__Task item__
What is needed here is every record, retyped without any change.

__Information shown__
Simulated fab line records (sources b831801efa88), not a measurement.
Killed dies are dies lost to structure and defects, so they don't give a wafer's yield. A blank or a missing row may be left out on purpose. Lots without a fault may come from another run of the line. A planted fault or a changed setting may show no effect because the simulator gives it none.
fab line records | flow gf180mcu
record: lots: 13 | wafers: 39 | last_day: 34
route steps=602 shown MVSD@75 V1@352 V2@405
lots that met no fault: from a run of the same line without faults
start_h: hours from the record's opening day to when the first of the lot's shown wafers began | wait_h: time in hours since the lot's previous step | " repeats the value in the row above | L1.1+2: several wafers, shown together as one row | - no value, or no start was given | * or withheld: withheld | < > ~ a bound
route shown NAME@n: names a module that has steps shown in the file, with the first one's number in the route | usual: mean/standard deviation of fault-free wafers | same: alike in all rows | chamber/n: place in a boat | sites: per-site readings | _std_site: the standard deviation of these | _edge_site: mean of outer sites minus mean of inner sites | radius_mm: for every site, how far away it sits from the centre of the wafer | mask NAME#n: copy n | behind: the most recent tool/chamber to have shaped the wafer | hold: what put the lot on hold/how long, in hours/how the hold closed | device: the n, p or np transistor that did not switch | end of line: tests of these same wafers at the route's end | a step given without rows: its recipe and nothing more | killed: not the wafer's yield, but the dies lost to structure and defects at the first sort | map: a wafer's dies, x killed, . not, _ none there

__Exercise result__
Simulated fab line records (sources b831801efa88), not a measurement.
Killed dies are dies lost to structure and defects, so they don't give a wafer's yield. A blank or a missing row may be left out on purpose. Lots without a fault may come from another run of the line. A planted fault or a changed setting may show no effect because the simulator gives it none.
fab line records | flow gf180mcu
record: lots: 13 | wafers: 39 | last_day: 34
route steps=602 shown MVSD@75 V1@352 V2@405
lots that met no fault: from a run of the same line without faults
start_h: hours from the record's opening day to when the first of the lot's shown wafers began | wait_h: time in hours since the lot's previous step | " repeats the value in the row above | L1.1+2: several wafers, shown together as one row | - no value, or no start was given | * or withheld: withheld | < > ~ a bound
route shown NAME@n: names a module that has steps shown in the file, with the first one's number in the route | usual: mean/standard deviation of fault-free wafers | same: alike in all rows | chamber/n: place in a boat | sites: per-site readings | _std_site: the standard deviation of these | _edge_site: mean of outer sites minus mean of inner sites | radius_mm: for every site, how far away it sits from the centre of the wafer | mask NAME#n: copy n | behind: the most recent tool/chamber to have shaped the wafer | hold: what put the lot on hold/how long, in hours/how the hold closed | device: the n, p or np transistor that did not switch | end of line: tests of these same wafers at the route's end | a step given without rows: its recipe and nothing more | killed: not the wafer's yield, but the dies lost to structure and defects at the first sort | map: a wafer's dies, x killed, . not, _ none there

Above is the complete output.